DATASET:
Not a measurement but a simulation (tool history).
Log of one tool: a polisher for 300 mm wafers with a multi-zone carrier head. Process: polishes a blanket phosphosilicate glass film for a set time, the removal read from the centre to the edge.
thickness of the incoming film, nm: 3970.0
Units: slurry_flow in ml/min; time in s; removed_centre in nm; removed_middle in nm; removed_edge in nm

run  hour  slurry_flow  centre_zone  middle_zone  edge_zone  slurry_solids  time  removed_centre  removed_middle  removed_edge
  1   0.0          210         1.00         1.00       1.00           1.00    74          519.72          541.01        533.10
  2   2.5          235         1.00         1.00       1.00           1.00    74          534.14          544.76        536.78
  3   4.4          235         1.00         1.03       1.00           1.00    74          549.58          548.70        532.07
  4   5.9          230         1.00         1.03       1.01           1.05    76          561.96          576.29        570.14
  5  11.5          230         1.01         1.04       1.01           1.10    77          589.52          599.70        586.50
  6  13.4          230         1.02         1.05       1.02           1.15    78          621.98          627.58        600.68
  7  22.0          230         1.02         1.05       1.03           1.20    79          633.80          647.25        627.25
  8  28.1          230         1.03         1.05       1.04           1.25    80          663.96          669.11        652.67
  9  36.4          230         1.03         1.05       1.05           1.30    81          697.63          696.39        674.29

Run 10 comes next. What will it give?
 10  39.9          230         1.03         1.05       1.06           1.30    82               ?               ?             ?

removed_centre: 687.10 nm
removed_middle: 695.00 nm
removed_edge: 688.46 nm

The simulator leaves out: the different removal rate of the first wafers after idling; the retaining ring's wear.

WORK INSTRUCTION:
Copy the entire listing above, line for line, exactly.

ANSWER AREA:
Not a measurement but a simulation (tool history).
Log of one tool: a polisher for 300 mm wafers with a multi-zone carrier head. Process: polishes a blanket phosphosilicate glass film for a set time, the removal read from the centre to the edge.
thickness of the incoming film, nm: 3970.0
Units: slurry_flow in ml/min; time in s; removed_centre in nm; removed_middle in nm; removed_edge in nm

run  hour  slurry_flow  centre_zone  middle_zone  edge_zone  slurry_solids  time  removed_centre  removed_middle  removed_edge
  1   0.0          210         1.00         1.00       1.00           1.00    74          519.72          541.01        533.10
  2   2.5          235         1.00         1.00       1.00           1.00    74          534.14          544.76        536.78
  3   4.4          235         1.00         1.03       1.00           1.00    74          549.58          548.70        532.07
  4   5.9          230         1.00         1.03       1.01           1.05    76          561.96          576.29        570.14
  5  11.5          230         1.01         1.04       1.01           1.10    77          589.52          599.70        586.50
  6  13.4          230         1.02         1.05       1.02           1.15    78          621.98          627.58        600.68
  7  22.0          230         1.02         1.05       1.03           1.20    79          633.80          647.25        627.25
  8  28.1          230         1.03         1.05       1.04           1.25    80          663.96          669.11        652.67
  9  36.4          230         1.03         1.05       1.05           1.30    81          697.63          696.39        674.29

Run 10 comes next. What will it give?
 10  39.9          230         1.03         1.05       1.06           1.30    82               ?               ?             ?

removed_centre: 687.10 nm
removed_middle: 695.00 nm
removed_edge: 688.46 nm

The simulator leaves out: the different removal rate of the first wafers after idling; the retaining ring's wear.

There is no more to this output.